» INFORMATION SUPPLIED:
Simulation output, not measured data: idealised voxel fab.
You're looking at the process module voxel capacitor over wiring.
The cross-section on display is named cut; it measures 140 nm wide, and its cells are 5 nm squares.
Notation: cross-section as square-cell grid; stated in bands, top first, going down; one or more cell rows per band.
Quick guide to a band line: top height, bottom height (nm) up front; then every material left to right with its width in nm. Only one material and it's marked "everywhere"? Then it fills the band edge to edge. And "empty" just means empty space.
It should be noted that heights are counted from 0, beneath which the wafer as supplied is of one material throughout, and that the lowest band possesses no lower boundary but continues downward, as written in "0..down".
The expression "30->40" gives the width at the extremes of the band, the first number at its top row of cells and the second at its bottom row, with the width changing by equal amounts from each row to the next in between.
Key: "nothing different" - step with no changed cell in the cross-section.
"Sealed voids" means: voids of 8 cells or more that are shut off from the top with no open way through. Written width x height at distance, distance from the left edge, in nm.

» BRIEF: Write out the records above exactly, from the opening line to the line with "The cross-section on", including both, with nothing added.

» RESPONSE BOX:
Simulation output, not measured data: idealised voxel fab.
You're looking at the process module voxel capacitor over wiring.
The cross-section on display is named cut; it measures 140 nm wide, and its cells are 5 nm squares.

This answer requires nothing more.